» **Recorded information**:
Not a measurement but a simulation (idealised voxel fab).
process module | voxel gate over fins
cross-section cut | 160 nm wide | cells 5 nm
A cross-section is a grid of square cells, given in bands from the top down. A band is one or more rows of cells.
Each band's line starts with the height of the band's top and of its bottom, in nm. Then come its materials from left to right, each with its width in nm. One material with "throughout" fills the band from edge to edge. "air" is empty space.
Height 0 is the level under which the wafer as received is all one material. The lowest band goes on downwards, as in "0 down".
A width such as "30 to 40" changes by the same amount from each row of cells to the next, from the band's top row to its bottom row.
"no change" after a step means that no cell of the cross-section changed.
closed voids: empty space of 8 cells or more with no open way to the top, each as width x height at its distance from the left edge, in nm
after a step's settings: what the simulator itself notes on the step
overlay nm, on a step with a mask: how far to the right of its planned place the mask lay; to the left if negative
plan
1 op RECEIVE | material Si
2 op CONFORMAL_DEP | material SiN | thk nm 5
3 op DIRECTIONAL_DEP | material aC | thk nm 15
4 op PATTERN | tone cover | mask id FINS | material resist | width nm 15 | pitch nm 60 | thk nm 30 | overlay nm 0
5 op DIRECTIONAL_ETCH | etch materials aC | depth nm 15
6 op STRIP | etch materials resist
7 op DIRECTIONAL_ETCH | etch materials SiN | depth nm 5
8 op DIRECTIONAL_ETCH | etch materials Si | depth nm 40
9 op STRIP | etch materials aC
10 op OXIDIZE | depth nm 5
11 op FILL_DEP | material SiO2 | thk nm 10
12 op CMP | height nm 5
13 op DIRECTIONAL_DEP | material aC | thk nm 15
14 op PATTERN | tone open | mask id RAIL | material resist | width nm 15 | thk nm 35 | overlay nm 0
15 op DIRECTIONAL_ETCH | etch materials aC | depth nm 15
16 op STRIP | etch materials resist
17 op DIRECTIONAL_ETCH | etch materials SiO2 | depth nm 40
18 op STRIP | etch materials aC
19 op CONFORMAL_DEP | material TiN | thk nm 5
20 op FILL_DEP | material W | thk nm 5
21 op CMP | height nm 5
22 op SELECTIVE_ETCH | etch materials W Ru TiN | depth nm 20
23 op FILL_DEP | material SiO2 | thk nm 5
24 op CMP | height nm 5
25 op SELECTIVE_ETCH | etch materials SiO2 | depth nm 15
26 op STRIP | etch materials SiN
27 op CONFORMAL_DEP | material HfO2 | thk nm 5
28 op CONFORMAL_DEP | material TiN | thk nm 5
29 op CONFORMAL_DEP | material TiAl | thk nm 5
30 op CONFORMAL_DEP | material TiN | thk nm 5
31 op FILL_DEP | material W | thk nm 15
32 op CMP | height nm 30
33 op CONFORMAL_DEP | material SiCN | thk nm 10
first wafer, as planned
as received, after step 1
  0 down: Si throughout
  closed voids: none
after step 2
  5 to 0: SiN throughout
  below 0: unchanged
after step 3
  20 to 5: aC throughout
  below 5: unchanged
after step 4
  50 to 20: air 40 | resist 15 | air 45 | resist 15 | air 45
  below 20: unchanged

» **Assigned task**:
Word for word, repeat the data from its first line through the line with "A cross-section is", including both of those lines and no others.

» **Answer area**:
Not a measurement but a simulation (idealised voxel fab).
process module | voxel gate over fins
cross-section cut | 160 nm wide | cells 5 nm
A cross-section is a grid of square cells, given in bands from the top down. A band is one or more rows of cells.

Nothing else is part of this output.